[INFORMATION SHOWN]
+++

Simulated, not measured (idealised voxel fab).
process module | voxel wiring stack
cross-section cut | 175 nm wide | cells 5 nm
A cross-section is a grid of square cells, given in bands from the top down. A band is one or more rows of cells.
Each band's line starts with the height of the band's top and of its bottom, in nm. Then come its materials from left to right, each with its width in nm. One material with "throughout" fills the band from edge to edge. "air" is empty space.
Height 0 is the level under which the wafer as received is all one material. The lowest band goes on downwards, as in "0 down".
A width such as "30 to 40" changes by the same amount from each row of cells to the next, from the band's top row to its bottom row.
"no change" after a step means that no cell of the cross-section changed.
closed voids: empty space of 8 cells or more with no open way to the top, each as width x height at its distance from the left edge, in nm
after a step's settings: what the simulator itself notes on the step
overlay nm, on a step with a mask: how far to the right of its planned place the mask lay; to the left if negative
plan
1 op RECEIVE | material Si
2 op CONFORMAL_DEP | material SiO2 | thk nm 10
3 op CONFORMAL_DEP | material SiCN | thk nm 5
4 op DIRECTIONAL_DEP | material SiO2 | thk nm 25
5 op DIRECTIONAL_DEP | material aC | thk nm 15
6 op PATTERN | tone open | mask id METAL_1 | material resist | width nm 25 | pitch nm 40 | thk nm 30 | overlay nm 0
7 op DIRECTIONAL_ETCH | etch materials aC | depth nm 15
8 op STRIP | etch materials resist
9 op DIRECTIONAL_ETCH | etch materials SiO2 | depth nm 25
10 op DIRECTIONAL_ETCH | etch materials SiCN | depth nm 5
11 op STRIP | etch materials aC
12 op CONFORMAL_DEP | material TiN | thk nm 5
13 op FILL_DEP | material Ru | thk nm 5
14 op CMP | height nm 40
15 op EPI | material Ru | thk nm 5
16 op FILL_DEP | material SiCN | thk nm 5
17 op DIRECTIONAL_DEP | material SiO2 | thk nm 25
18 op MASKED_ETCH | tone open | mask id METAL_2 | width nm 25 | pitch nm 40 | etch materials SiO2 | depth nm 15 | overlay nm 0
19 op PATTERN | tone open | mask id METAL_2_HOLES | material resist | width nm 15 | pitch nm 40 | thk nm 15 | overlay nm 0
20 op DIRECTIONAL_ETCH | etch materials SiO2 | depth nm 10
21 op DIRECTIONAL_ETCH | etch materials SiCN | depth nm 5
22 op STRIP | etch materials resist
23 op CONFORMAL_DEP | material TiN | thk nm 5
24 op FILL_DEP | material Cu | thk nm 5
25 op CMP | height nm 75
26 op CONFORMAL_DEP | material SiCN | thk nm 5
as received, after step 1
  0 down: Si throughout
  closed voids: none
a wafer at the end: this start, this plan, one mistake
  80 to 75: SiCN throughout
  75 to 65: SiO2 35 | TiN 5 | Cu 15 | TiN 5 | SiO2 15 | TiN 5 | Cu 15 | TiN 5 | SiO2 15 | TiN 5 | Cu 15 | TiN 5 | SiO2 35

+++

[WORK ORDER] Beginning with the first line above, could you copy every line exactly, up to and including the one with "20 op DIRECTIONAL_ETCH"?

[ANSWER BOX]
Simulated, not measured (idealised voxel fab).
process module | voxel wiring stack
cross-section cut | 175 nm wide | cells 5 nm
A cross-section is a grid of square cells, given in bands from the top down. A band is one or more rows of cells.
Each band's line starts with the height of the band's top and of its bottom, in nm. Then come its materials from left to right, each with its width in nm. One material with "throughout" fills the band from edge to edge. "air" is empty space.
Height 0 is the level under which the wafer as received is all one material. The lowest band goes on downwards, as in "0 down".
A width such as "30 to 40" changes by the same amount from each row of cells to the next, from the band's top row to its bottom row.
"no change" after a step means that no cell of the cross-section changed.
closed voids: empty space of 8 cells or more with no open way to the top, each as width x height at its distance from the left edge, in nm
after a step's settings: what the simulator itself notes on the step
overlay nm, on a step with a mask: how far to the right of its planned place the mask lay; to the left if negative
plan
1 op RECEIVE | material Si
2 op CONFORMAL_DEP | material SiO2 | thk nm 10
3 op CONFORMAL_DEP | material SiCN | thk nm 5
4 op DIRECTIONAL_DEP | material SiO2 | thk nm 25
5 op DIRECTIONAL_DEP | material aC | thk nm 15
6 op PATTERN | tone open | mask id METAL_1 | material resist | width nm 25 | pitch nm 40 | thk nm 30 | overlay nm 0
7 op DIRECTIONAL_ETCH | etch materials aC | depth nm 15
8 op STRIP | etch materials resist
9 op DIRECTIONAL_ETCH | etch materials SiO2 | depth nm 25
10 op DIRECTIONAL_ETCH | etch materials SiCN | depth nm 5
11 op STRIP | etch materials aC
12 op CONFORMAL_DEP | material TiN | thk nm 5
13 op FILL_DEP | material Ru | thk nm 5
14 op CMP | height nm 40
15 op EPI | material Ru | thk nm 5
16 op FILL_DEP | material SiCN | thk nm 5
17 op DIRECTIONAL_DEP | material SiO2 | thk nm 25
18 op MASKED_ETCH | tone open | mask id METAL_2 | width nm 25 | pitch nm 40 | etch materials SiO2 | depth nm 15 | overlay nm 0
19 op PATTERN | tone open | mask id METAL_2_HOLES | material resist | width nm 15 | pitch nm 40 | thk nm 15 | overlay nm 0
20 op DIRECTIONAL_ETCH | etch materials SiO2 | depth nm 10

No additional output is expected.